+++++

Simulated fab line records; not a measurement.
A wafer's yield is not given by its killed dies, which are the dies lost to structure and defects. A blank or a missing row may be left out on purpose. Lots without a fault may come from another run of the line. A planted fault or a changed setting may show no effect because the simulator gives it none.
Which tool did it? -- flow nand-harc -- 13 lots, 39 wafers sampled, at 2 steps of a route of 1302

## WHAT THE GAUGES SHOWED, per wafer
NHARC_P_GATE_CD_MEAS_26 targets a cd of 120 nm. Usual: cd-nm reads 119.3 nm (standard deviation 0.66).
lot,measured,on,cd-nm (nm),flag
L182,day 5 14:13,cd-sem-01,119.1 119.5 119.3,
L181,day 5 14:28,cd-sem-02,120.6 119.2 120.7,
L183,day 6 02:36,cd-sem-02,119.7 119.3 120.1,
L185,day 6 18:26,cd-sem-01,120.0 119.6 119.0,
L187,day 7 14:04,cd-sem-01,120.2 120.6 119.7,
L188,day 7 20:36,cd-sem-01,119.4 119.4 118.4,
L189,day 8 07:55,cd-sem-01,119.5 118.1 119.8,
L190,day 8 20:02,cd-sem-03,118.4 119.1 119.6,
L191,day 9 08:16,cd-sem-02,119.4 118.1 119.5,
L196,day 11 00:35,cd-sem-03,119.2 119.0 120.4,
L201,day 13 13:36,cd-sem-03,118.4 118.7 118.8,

+++++

## TASK ITEM
Output every line of the data again, exactly.

## WRITTEN SOLUTION
Simulated fab line records; not a measurement.
A wafer's yield is not given by its killed dies, which are the dies lost to structure and defects. A blank or a missing row may be left out on purpose. Lots without a fault may come from another run of the line. A planted fault or a changed setting may show no effect because the simulator gives it none.
Which tool did it? -- flow nand-harc -- 13 lots, 39 wafers sampled, at 2 steps of a route of 1302

## WHAT THE GAUGES SHOWED, per wafer
NHARC_P_GATE_CD_MEAS_26 targets a cd of 120 nm. Usual: cd-nm reads 119.3 nm (standard deviation 0.66).
lot,measured,on,cd-nm (nm),flag
L182,day 5 14:13,cd-sem-01,119.1 119.5 119.3,
L181,day 5 14:28,cd-sem-02,120.6 119.2 120.7,
L183,day 6 02:36,cd-sem-02,119.7 119.3 120.1,
L185,day 6 18:26,cd-sem-01,120.0 119.6 119.0,
L187,day 7 14:04,cd-sem-01,120.2 120.6 119.7,
L188,day 7 20:36,cd-sem-01,119.4 119.4 118.4,
L189,day 8 07:55,cd-sem-01,119.5 118.1 119.8,
L190,day 8 20:02,cd-sem-03,118.4 119.1 119.6,
L191,day 9 08:16,cd-sem-02,119.4 118.1 119.5,
L196,day 11 00:35,cd-sem-03,119.2 119.0 120.4,
L201,day 13 13:36,cd-sem-03,118.4 118.7 118.8,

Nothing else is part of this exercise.